* Brief: The entire set of lines below should be copied exactly.

---------- Given information ----------
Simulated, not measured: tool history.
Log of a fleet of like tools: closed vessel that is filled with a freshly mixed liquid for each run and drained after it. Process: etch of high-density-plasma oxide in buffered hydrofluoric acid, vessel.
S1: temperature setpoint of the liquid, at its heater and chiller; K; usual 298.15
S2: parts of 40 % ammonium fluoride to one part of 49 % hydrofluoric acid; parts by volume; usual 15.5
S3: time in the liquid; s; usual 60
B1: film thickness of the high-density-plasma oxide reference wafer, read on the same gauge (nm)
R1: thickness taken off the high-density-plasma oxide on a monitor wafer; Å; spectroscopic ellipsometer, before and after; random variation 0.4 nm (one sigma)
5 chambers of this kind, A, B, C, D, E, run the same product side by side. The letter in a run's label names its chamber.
----------

* Exercise result:
Simulated, not measured: tool history.
Log of a fleet of like tools: closed vessel that is filled with a freshly mixed liquid for each run and drained after it. Process: etch of high-density-plasma oxide in buffered hydrofluoric acid, vessel.
S1: temperature setpoint of the liquid, at its heater and chiller; K; usual 298.15
S2: parts of 40 % ammonium fluoride to one part of 49 % hydrofluoric acid; parts by volume; usual 15.5
S3: time in the liquid; s; usual 60
B1: film thickness of the high-density-plasma oxide reference wafer, read on the same gauge (nm)
R1: thickness taken off the high-density-plasma oxide on a monitor wafer; Å; spectroscopic ellipsometer, before and after; random variation 0.4 nm (one sigma)
5 chambers of this kind, A, B, C, D, E, run the same product side by side. The letter in a run's label names its chamber.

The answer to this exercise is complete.